**ACTIVITY:** Could you retype, exactly as written, every line from the top of the records through the line that contains "start_h: hours from"?

**DATASET EXCERPTS:**
'''

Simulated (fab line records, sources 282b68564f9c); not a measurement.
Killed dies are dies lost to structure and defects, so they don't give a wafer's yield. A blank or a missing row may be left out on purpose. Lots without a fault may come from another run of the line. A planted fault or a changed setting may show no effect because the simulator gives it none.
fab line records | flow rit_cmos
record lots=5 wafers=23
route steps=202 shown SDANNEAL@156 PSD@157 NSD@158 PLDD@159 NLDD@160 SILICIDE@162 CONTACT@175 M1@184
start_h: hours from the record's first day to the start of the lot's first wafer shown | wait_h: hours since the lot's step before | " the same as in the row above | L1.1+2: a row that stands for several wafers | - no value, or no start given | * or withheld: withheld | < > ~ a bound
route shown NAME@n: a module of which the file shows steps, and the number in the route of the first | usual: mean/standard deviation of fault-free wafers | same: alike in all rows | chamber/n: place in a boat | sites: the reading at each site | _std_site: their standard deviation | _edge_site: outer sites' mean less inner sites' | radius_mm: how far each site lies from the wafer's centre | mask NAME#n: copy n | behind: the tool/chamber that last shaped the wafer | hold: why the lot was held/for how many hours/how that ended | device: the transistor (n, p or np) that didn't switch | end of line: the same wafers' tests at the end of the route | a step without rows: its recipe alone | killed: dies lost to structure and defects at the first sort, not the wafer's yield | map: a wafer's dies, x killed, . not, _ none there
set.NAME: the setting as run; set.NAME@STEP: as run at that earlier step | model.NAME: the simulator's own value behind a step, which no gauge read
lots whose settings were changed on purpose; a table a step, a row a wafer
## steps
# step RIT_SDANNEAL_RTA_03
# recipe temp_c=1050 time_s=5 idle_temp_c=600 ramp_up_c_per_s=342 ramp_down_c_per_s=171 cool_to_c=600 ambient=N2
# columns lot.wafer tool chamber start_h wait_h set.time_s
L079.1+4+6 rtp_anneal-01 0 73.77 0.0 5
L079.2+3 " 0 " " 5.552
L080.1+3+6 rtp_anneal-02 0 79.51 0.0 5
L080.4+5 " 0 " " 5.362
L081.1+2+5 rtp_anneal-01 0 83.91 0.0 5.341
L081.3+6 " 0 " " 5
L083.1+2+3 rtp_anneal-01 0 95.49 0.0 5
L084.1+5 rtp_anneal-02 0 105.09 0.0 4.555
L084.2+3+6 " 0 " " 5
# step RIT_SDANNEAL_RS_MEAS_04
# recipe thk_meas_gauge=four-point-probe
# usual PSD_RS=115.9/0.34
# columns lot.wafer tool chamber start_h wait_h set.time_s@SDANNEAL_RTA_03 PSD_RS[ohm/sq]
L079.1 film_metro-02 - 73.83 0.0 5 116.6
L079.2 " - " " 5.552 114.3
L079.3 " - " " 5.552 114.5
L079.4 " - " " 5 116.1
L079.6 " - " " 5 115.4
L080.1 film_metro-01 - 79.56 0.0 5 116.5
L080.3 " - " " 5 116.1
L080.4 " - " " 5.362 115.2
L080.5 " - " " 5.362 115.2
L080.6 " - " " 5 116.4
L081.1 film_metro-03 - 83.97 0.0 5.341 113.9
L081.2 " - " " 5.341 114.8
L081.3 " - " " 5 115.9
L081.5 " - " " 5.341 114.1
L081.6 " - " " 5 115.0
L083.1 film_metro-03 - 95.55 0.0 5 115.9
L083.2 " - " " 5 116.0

'''

**EXERCISE ANSWER:**
Simulated (fab line records, sources 282b68564f9c); not a measurement.
Killed dies are dies lost to structure and defects, so they don't give a wafer's yield. A blank or a missing row may be left out on purpose. Lots without a fault may come from another run of the line. A planted fault or a changed setting may show no effect because the simulator gives it none.
fab line records | flow rit_cmos
record lots=5 wafers=23
route steps=202 shown SDANNEAL@156 PSD@157 NSD@158 PLDD@159 NLDD@160 SILICIDE@162 CONTACT@175 M1@184
start_h: hours from the record's first day to the start of the lot's first wafer shown | wait_h: hours since the lot's step before | " the same as in the row above | L1.1+2: a row that stands for several wafers | - no value, or no start given | * or withheld: withheld | < > ~ a bound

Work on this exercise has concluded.